BRIEF:
Your answer must be every line below, repeated exactly.

EXCERPTED DATA:
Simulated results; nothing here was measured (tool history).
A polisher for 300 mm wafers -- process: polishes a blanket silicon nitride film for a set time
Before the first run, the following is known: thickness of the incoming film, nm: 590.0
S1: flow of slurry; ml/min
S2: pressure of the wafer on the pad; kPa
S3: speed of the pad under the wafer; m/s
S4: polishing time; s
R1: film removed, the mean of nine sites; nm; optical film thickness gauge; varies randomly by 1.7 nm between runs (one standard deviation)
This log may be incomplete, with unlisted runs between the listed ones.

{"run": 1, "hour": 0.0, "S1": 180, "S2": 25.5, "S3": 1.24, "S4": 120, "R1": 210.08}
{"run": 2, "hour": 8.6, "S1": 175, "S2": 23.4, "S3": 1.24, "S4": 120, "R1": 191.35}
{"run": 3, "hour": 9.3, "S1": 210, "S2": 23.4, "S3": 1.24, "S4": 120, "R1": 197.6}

TASK ANSWER:
Simulated results; nothing here was measured (tool history).
A polisher for 300 mm wafers -- process: polishes a blanket silicon nitride film for a set time
Before the first run, the following is known: thickness of the incoming film, nm: 590.0
S1: flow of slurry; ml/min
S2: pressure of the wafer on the pad; kPa
S3: speed of the pad under the wafer; m/s
S4: polishing time; s
R1: film removed, the mean of nine sites; nm; optical film thickness gauge; varies randomly by 1.7 nm between runs (one standard deviation)
This log may be incomplete, with unlisted runs between the listed ones.

{"run": 1, "hour": 0.0, "S1": 180, "S2": 25.5, "S3": 1.24, "S4": 120, "R1": 210.08}
{"run": 2, "hour": 8.6, "S1": 175, "S2": 23.4, "S3": 1.24, "S4": 120, "R1": 191.35}
{"run": 3, "hour": 9.3, "S1": 210, "S2": 23.4, "S3": 1.24, "S4": 120, "R1": 197.6}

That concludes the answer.